Extracted data ▸
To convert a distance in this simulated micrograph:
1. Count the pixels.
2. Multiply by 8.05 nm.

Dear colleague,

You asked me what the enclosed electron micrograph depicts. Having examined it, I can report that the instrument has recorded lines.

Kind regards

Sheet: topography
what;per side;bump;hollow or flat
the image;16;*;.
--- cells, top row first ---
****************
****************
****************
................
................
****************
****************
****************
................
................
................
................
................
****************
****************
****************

Task item ▸ When you reach the line in the material above that holds "2. Multiply by 8.05 nm.", begin reproducing lines exactly, and stop after the line that holds "what;per side;bump;hollow or flat".

Task solution ▸
2. Multiply by 8.05 nm.

Dear colleague,

You asked me what the enclosed electron micrograph depicts. Having examined it, I can report that the instrument has recorded lines.

Kind regards

Sheet: topography
what;per side;bump;hollow or flat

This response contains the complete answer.